__WORK REQUEST__
Once you have read the listing, print all of it word for word.

*** Opening of STUDY MATERIAL ***

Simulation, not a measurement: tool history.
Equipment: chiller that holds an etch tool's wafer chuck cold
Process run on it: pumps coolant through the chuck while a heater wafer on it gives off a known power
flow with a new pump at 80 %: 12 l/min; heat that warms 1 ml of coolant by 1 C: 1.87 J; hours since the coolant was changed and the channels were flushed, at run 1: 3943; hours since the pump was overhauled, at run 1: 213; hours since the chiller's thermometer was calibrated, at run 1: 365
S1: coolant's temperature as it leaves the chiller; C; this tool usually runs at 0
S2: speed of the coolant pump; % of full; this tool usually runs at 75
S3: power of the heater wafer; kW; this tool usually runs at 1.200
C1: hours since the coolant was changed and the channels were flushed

*** Close of STUDY MATERIAL ***

__YOUR SOLUTION__
Simulation, not a measurement: tool history.
Equipment: chiller that holds an etch tool's wafer chuck cold
Process run on it: pumps coolant through the chuck while a heater wafer on it gives off a known power
flow with a new pump at 80 %: 12 l/min; heat that warms 1 ml of coolant by 1 C: 1.87 J; hours since the coolant was changed and the channels were flushed, at run 1: 3943; hours since the pump was overhauled, at run 1: 213; hours since the chiller's thermometer was calibrated, at run 1: 365
S1: coolant's temperature as it leaves the chiller; C; this tool usually runs at 0
S2: speed of the coolant pump; % of full; this tool usually runs at 75
S3: power of the heater wafer; kW; this tool usually runs at 1.200
C1: hours since the coolant was changed and the channels were flushed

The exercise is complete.